Action item.
All of the entries below are to be copied without any alteration.

┄┄┄┄┄┄┄┄┄┄┄┄┄┄┄┄┄┄┄┄

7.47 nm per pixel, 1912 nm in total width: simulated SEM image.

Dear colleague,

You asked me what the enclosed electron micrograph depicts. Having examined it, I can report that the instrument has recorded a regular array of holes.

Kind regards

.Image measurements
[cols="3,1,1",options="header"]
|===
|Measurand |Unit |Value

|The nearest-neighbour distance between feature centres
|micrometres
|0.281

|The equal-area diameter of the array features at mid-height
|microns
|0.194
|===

┄┄┄┄┄┄┄┄┄┄┄┄┄┄┄┄┄┄┄┄

Reply.
7.47 nm per pixel, 1912 nm in total width: simulated SEM image.

Dear colleague,

You asked me what the enclosed electron micrograph depicts. Having examined it, I can report that the instrument has recorded a regular array of holes.

Kind regards

.Image measurements
[cols="3,1,1",options="header"]
|===
|Measurand |Unit |Value

|The nearest-neighbour distance between feature centres
|micrometres
|0.281

|The equal-area diameter of the array features at mid-height
|microns
|0.194
|===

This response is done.